--- Task item ---
Set down, exactly, every line from the top of the listing through the one holding "L200 | day 33".

--- Available data ---
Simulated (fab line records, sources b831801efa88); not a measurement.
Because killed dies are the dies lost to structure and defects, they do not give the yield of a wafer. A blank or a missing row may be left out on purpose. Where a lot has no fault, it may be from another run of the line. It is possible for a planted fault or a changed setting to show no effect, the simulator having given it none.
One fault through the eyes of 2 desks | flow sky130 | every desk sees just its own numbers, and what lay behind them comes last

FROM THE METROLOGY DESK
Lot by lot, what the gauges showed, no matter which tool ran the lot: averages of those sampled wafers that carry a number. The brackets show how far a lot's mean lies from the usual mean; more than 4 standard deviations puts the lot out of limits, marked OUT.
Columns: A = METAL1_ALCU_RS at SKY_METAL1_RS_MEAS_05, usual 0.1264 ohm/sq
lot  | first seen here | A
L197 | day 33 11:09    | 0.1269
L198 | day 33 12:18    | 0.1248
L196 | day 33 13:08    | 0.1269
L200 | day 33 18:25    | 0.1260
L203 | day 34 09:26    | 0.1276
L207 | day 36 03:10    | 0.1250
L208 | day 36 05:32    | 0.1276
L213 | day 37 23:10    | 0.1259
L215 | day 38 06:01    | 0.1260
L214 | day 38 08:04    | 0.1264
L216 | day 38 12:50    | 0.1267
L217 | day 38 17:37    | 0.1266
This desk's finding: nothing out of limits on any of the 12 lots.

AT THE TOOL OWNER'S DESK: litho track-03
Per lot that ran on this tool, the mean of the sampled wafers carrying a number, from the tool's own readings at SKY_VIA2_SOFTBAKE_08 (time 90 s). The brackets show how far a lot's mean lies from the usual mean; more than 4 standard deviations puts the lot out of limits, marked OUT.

--- Written response ---
Simulated (fab line records, sources b831801efa88); not a measurement.
Because killed dies are the dies lost to structure and defects, they do not give the yield of a wafer. A blank or a missing row may be left out on purpose. Where a lot has no fault, it may be from another run of the line. It is possible for a planted fault or a changed setting to show no effect, the simulator having given it none.
One fault through the eyes of 2 desks | flow sky130 | every desk sees just its own numbers, and what lay behind them comes last

FROM THE METROLOGY DESK
Lot by lot, what the gauges showed, no matter which tool ran the lot: averages of those sampled wafers that carry a number. The brackets show how far a lot's mean lies from the usual mean; more than 4 standard deviations puts the lot out of limits, marked OUT.
Columns: A = METAL1_ALCU_RS at SKY_METAL1_RS_MEAS_05, usual 0.1264 ohm/sq
lot  | first seen here | A
L197 | day 33 11:09    | 0.1269
L198 | day 33 12:18    | 0.1248
L196 | day 33 13:08    | 0.1269
L200 | day 33 18:25    | 0.1260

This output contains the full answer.